--------------------------------
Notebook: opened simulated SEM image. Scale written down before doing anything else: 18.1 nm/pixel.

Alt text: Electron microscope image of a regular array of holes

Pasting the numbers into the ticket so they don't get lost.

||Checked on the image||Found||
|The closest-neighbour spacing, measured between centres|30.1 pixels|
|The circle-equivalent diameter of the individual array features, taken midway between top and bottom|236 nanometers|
--------------------------------

TASK ITEM: Write out word for word only the lines from the start of the entries down to the line with "between centres|30.1 pixels|", please, including both ends.

EXERCISE OUTPUT:
Notebook: opened simulated SEM image. Scale written down before doing anything else: 18.1 nm/pixel.

Alt text: Electron microscope image of a regular array of holes

Pasting the numbers into the ticket so they don't get lost.

||Checked on the image||Found||
|The closest-neighbour spacing, measured between centres|30.1 pixels|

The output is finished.